**Work request:** Repeat the first line of the listing and each line after it, exactly, through the line containing "route steps=202 shown".

**Extracted entries:**
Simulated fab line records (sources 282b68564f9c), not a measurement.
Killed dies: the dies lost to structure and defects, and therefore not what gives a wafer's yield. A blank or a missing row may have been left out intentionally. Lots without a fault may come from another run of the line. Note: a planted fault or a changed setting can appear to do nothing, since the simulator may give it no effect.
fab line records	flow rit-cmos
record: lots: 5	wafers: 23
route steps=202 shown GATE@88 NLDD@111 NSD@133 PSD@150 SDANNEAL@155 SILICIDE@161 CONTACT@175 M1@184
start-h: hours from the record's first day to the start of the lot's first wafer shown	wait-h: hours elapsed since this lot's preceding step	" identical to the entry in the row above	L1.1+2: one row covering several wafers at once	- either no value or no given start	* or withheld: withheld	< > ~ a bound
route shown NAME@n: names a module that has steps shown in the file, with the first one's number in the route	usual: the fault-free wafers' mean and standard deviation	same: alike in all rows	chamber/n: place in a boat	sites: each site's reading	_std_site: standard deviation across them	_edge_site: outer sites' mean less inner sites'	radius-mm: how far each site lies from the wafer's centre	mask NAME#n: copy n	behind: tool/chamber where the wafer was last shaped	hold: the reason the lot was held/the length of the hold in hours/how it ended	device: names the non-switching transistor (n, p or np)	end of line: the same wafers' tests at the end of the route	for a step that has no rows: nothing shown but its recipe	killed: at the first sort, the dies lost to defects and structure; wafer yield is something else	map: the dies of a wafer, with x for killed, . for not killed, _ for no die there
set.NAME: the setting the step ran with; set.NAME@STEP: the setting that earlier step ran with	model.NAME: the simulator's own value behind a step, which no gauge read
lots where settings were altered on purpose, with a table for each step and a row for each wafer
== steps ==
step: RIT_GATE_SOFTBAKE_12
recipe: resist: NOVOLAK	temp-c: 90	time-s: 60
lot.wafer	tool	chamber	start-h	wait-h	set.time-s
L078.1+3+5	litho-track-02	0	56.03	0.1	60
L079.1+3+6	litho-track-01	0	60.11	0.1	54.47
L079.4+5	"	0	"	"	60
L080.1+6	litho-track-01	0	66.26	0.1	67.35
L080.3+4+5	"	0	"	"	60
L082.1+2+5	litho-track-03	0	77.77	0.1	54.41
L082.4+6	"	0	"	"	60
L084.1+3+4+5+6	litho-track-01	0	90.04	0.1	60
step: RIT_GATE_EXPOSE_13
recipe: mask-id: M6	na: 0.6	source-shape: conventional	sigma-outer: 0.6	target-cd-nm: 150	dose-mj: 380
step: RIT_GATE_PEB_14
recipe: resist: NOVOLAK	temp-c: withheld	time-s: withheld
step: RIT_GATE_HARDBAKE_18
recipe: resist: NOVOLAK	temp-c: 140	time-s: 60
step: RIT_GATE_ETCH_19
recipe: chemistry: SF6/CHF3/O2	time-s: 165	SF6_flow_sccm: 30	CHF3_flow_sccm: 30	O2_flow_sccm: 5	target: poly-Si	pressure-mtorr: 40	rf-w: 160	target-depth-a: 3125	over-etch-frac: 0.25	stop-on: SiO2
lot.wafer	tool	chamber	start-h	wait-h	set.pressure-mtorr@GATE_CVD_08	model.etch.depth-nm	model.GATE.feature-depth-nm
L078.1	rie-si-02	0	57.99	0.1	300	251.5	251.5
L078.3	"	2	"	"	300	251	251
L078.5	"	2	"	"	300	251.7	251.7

**Your solution:**
Simulated fab line records (sources 282b68564f9c), not a measurement.
Killed dies: the dies lost to structure and defects, and therefore not what gives a wafer's yield. A blank or a missing row may have been left out intentionally. Lots without a fault may come from another run of the line. Note: a planted fault or a changed setting can appear to do nothing, since the simulator may give it no effect.
fab line records	flow rit-cmos
record: lots: 5	wafers: 23
route steps=202 shown GATE@88 NLDD@111 NSD@133 PSD@150 SDANNEAL@155 SILICIDE@161 CONTACT@175 M1@184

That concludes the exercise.